+ + + + + + +

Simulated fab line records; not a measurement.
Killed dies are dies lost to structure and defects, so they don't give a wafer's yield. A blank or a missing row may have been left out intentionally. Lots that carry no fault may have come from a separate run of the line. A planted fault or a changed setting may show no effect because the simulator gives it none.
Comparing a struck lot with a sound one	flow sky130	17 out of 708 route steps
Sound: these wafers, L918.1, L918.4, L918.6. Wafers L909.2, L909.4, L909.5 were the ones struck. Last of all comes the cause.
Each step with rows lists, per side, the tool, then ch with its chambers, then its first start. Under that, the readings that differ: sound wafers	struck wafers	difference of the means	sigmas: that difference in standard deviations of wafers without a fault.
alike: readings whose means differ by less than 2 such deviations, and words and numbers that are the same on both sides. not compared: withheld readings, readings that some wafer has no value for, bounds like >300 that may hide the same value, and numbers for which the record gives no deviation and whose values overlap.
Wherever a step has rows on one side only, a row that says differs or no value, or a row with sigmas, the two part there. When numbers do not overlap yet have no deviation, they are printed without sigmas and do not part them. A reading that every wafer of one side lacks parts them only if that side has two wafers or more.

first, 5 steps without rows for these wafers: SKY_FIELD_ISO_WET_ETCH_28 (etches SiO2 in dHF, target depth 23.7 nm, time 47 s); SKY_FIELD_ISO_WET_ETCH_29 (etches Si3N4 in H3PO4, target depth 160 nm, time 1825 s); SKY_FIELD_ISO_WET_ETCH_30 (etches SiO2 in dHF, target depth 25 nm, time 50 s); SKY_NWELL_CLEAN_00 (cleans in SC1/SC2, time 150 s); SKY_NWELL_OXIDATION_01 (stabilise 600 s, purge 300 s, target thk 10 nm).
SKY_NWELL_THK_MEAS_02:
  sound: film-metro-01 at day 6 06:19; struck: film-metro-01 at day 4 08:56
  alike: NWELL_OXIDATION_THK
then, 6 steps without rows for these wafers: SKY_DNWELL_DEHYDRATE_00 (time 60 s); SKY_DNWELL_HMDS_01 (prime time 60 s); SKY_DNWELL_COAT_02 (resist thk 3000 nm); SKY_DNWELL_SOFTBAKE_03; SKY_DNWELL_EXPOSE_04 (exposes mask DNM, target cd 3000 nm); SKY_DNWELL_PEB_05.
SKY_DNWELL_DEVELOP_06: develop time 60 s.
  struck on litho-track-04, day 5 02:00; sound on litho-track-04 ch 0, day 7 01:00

+ + + + + + +

Scan the lines above for "sound: film-metro-01 at" and for "SKY_DNWELL_DEVELOP_06: develop time 60 s.". Repeat exactly the line holding each of them and every line in between.

  sound: film-metro-01 at day 6 06:19; struck: film-metro-01 at day 4 08:56
  alike: NWELL_OXIDATION_THK
then, 6 steps without rows for these wafers: SKY_DNWELL_DEHYDRATE_00 (time 60 s); SKY_DNWELL_HMDS_01 (prime time 60 s); SKY_DNWELL_COAT_02 (resist thk 3000 nm); SKY_DNWELL_SOFTBAKE_03; SKY_DNWELL_EXPOSE_04 (exposes mask DNM, target cd 3000 nm); SKY_DNWELL_PEB_05.
SKY_DNWELL_DEVELOP_06: develop time 60 s.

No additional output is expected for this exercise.